> Task item: Transcribe the listing from its top line through the line with "P1: hard-mask etch". Keep it exact, both ends included, and add nothing.

════

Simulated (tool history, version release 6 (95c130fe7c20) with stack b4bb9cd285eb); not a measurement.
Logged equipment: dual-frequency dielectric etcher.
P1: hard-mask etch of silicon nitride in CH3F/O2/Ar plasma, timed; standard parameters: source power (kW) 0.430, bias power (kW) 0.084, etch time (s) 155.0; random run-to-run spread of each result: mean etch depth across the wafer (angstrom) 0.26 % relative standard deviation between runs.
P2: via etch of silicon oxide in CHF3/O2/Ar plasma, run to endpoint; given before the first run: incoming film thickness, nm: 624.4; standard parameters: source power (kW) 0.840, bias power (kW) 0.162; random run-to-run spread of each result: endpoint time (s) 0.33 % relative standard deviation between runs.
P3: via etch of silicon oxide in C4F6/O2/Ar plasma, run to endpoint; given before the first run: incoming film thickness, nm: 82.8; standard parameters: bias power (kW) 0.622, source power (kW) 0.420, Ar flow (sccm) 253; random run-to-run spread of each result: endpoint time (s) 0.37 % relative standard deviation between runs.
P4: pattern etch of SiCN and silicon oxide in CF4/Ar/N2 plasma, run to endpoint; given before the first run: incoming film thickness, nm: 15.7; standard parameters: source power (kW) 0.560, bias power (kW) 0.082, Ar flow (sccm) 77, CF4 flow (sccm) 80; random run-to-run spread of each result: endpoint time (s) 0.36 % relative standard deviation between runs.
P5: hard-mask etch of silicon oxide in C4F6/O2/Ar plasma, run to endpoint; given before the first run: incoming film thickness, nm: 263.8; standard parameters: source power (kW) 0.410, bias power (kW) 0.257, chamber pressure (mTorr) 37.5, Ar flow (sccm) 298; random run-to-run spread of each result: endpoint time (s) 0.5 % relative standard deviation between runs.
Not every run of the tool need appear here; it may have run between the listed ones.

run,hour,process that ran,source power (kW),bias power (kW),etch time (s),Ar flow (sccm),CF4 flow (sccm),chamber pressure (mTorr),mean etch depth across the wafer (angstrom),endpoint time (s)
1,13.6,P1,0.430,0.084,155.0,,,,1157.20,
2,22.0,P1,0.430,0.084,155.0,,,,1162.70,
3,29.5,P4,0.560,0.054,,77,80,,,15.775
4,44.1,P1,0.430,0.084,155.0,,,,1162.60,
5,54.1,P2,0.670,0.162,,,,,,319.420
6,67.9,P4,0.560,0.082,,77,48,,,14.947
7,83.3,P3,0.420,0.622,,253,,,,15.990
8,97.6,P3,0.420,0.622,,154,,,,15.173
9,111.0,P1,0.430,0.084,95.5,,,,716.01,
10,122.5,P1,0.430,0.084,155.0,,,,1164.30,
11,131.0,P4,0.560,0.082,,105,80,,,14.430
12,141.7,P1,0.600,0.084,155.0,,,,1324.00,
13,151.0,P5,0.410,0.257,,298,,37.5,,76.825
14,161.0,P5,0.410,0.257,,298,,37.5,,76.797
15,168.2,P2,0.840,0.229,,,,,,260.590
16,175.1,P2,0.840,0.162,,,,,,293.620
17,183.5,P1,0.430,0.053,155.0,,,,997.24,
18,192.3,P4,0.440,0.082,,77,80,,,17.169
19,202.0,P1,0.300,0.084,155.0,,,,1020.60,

════

> Answer space:
Simulated (tool history, version release 6 (95c130fe7c20) with stack b4bb9cd285eb); not a measurement.
Logged equipment: dual-frequency dielectric etcher.
P1: hard-mask etch of silicon nitride in CH3F/O2/Ar plasma, timed; standard parameters: source power (kW) 0.430, bias power (kW) 0.084, etch time (s) 155.0; random run-to-run spread of each result: mean etch depth across the wafer (angstrom) 0.26 % relative standard deviation between runs.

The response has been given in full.